Data shown:
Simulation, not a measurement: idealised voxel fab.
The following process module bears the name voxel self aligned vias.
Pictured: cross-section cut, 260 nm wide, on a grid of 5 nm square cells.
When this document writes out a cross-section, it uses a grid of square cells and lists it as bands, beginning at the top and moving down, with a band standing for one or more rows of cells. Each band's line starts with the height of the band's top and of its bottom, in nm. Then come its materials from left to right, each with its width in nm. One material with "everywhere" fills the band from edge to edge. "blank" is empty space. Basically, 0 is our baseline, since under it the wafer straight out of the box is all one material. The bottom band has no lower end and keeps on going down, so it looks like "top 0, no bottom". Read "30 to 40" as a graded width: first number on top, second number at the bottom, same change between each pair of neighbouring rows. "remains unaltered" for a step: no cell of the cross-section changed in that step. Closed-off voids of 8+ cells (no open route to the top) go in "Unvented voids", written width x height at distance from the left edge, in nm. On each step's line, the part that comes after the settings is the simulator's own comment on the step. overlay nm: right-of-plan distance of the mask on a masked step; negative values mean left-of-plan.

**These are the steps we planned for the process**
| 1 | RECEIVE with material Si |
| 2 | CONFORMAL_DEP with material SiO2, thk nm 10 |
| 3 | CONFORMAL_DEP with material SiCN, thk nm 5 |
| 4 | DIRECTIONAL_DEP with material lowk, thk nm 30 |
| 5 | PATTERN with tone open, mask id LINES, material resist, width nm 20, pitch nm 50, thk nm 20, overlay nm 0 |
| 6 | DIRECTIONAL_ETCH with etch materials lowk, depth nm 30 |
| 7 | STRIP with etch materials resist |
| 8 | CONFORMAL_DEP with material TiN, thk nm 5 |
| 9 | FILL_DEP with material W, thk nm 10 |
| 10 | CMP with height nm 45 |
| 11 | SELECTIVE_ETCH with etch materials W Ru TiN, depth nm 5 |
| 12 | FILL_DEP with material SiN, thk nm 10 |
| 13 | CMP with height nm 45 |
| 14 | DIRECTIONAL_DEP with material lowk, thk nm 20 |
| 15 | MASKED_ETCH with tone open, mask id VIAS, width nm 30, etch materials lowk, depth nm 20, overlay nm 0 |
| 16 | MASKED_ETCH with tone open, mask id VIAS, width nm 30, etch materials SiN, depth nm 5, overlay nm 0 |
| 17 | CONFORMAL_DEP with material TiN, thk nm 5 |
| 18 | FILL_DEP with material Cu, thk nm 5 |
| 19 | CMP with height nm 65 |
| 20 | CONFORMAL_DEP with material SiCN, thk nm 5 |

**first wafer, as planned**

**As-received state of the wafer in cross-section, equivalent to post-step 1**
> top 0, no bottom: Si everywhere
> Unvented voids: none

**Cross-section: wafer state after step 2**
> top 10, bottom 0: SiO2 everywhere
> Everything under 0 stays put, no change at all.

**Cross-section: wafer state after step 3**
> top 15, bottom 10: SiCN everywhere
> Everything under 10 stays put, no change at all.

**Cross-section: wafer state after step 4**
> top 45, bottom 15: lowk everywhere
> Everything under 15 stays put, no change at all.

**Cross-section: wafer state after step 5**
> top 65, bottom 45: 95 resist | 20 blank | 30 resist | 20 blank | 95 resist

Work task: Everything from the first line of the records above to the line containing "Pictured: cross-section cut, 260", inclusive, should be repeated exactly; leave out the rest.

Exercise response:
Simulation, not a measurement: idealised voxel fab.
The following process module bears the name voxel self aligned vias.
Pictured: cross-section cut, 260 nm wide, on a grid of 5 nm square cells.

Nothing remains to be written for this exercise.